•••
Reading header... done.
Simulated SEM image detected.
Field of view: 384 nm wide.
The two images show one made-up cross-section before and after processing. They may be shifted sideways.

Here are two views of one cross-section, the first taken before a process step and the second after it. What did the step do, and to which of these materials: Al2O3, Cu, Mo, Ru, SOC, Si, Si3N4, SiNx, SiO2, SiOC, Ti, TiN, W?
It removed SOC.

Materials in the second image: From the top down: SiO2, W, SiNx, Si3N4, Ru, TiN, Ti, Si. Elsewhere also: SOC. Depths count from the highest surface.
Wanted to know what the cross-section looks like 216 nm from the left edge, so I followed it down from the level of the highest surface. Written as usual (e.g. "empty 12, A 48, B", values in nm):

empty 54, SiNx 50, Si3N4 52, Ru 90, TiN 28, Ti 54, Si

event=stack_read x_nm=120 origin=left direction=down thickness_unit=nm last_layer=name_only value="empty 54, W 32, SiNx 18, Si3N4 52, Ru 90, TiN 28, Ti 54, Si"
•••

**Work task**: Scan the records above for the lines holding "Materials in the" and "empty 54, SiNx". Transcribe those two and every line between them word for word, and no others.

**Task solution**:
Materials in the second image: From the top down: SiO2, W, SiNx, Si3N4, Ru, TiN, Ti, Si. Elsewhere also: SOC. Depths count from the highest surface.
Wanted to know what the cross-section looks like 216 nm from the left edge, so I followed it down from the level of the highest surface. Written as usual (e.g. "empty 12, A 48, B", values in nm):

empty 54, SiNx 50, Si3N4 52, Ru 90, TiN 28, Ti 54, Si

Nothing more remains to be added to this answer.